————————
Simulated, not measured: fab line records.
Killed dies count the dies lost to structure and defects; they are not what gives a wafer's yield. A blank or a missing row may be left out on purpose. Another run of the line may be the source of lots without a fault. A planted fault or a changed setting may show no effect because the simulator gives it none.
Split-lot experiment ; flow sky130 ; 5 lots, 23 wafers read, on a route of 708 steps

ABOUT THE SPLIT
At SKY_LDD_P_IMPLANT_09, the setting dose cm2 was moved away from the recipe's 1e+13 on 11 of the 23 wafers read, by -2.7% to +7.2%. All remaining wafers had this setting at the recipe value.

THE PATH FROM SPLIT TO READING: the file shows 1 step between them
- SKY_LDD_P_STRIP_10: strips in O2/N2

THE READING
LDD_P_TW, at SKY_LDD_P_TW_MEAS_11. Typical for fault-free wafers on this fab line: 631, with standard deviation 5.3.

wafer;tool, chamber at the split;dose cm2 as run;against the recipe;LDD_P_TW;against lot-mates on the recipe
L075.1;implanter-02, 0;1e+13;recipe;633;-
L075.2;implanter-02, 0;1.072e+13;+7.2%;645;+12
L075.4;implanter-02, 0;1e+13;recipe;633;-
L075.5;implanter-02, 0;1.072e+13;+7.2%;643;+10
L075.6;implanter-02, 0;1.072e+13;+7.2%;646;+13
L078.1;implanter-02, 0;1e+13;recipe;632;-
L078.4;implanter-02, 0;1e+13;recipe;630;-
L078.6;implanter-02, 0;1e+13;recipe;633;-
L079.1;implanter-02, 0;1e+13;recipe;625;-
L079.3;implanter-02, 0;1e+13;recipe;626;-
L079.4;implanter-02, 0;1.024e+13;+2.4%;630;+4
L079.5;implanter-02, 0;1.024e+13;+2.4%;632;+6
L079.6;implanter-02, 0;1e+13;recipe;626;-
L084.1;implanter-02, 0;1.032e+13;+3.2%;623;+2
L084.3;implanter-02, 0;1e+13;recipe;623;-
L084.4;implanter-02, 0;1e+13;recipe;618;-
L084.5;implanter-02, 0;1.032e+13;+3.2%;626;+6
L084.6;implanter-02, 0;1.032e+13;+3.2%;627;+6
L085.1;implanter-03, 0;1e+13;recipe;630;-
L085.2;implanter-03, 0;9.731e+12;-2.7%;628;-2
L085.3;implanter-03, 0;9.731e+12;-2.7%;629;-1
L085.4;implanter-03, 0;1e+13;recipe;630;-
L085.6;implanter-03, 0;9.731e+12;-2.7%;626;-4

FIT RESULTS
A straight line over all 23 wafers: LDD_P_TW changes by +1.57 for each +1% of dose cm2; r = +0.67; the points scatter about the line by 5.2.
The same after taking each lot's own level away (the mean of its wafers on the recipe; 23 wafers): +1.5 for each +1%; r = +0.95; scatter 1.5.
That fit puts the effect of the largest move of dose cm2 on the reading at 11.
————————

# [Work instruction]
Everything above from the line with "FIT RESULTS" to the line with "The same after", both included, must be repeated exactly, and nothing outside that range.

# [Exercise solution]
FIT RESULTS
A straight line over all 23 wafers: LDD_P_TW changes by +1.57 for each +1% of dose cm2; r = +0.67; the points scatter about the line by 5.2.
The same after taking each lot's own level away (the mean of its wafers on the recipe; 23 wafers): +1.5 for each +1%; r = +0.95; scatter 1.5.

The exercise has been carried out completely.